* **Given entries**
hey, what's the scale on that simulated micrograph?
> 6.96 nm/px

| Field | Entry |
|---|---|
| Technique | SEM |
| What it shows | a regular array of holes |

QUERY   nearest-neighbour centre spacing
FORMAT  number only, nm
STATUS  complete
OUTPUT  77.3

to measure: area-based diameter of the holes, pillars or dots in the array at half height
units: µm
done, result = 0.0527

* **Work instruction**
Retype the entries one by one, exactly.

* **Response box**
hey, what's the scale on that simulated micrograph?
> 6.96 nm/px

| Field | Entry |
|---|---|
| Technique | SEM |
| What it shows | a regular array of holes |

QUERY   nearest-neighbour centre spacing
FORMAT  number only, nm
STATUS  complete
OUTPUT  77.3

to measure: area-based diameter of the holes, pillars or dots in the array at half height
units: µm
done, result = 0.0527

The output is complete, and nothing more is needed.